══════════
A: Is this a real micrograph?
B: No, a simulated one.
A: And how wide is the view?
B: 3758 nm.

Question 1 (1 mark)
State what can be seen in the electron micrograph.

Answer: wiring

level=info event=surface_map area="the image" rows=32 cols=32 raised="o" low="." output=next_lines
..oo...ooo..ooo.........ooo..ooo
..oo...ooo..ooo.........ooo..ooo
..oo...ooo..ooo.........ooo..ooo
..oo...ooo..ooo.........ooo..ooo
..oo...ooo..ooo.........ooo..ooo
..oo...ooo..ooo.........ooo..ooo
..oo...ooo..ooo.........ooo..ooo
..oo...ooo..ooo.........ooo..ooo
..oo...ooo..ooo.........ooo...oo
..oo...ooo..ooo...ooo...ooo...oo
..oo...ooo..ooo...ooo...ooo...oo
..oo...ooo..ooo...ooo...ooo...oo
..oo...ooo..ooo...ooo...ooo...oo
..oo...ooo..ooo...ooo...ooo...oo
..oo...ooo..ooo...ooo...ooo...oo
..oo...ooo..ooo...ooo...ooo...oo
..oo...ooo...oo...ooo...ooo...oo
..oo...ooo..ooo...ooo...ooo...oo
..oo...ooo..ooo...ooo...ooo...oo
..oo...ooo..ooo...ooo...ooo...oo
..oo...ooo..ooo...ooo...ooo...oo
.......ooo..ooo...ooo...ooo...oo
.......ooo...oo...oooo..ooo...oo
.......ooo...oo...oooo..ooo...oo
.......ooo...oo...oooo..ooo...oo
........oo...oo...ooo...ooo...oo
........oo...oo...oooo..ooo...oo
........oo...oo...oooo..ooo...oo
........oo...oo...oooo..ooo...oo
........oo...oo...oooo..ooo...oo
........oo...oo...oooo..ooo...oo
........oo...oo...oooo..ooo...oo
══════════

**Work instruction:**
Copy, please, every line from the start of the entries down to the line that holds "Answer: wiring", with both of those lines included and no others.

**Answer area:**
A: Is this a real micrograph?
B: No, a simulated one.
A: And how wide is the view?
B: 3758 nm.

Question 1 (1 mark)
State what can be seen in the electron micrograph.

Answer: wiring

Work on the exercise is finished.